WORK ORDER
Return the lines below exactly as they appear, please, starting with the first and ending with the one that contains "Prior information: thickness".

DATA SHOWN
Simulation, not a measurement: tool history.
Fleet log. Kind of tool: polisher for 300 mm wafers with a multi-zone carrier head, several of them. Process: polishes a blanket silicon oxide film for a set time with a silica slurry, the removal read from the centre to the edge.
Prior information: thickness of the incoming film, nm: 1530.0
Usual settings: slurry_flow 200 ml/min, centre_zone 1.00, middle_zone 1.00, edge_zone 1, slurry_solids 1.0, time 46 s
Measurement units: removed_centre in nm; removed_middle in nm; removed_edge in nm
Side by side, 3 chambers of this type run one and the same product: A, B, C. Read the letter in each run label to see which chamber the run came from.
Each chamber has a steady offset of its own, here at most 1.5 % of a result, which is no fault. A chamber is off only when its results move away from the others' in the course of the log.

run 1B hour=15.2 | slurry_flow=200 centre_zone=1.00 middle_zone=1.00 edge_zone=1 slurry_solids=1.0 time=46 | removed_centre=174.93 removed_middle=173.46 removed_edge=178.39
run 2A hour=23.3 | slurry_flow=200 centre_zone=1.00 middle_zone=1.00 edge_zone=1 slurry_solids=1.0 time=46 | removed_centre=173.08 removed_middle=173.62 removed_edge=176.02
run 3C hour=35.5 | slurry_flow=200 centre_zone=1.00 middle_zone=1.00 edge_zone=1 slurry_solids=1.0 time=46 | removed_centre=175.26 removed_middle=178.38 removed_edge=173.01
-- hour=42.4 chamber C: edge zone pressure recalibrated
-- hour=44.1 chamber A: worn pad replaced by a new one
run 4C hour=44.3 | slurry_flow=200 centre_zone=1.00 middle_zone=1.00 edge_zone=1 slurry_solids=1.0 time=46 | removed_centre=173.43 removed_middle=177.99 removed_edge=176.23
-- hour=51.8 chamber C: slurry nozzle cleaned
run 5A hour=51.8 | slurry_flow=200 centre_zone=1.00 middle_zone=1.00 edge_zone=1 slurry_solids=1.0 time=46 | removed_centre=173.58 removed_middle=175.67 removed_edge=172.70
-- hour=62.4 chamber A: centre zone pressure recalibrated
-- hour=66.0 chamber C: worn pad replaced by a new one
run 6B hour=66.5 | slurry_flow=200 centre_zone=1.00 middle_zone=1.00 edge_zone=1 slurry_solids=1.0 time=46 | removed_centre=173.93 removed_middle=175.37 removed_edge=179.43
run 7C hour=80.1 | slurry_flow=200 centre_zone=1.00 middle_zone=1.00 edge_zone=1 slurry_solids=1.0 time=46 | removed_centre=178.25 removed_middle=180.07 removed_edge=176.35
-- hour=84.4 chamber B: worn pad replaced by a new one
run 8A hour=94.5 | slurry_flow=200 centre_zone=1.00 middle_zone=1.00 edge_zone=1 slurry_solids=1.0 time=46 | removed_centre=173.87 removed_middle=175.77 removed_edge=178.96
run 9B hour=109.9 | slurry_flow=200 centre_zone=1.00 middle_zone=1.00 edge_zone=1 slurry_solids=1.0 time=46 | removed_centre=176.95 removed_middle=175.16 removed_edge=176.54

EXERCISE SOLUTION
Simulation, not a measurement: tool history.
Fleet log. Kind of tool: polisher for 300 mm wafers with a multi-zone carrier head, several of them. Process: polishes a blanket silicon oxide film for a set time with a silica slurry, the removal read from the centre to the edge.
Prior information: thickness of the incoming film, nm: 1530.0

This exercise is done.